__Work order__:
Read the data that follows. Then repeat it exactly.

__Recorded data__:
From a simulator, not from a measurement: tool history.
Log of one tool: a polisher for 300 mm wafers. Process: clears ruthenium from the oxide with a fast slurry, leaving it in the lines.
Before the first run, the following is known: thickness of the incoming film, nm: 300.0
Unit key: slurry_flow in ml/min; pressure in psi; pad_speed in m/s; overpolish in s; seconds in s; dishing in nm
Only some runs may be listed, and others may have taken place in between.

__Task result__:
From a simulator, not from a measurement: tool history.
Log of one tool: a polisher for 300 mm wafers. Process: clears ruthenium from the oxide with a fast slurry, leaving it in the lines.
Before the first run, the following is known: thickness of the incoming film, nm: 300.0
Unit key: slurry_flow in ml/min; pressure in psi; pad_speed in m/s; overpolish in s; seconds in s; dishing in nm
Only some runs may be listed, and others may have taken place in between.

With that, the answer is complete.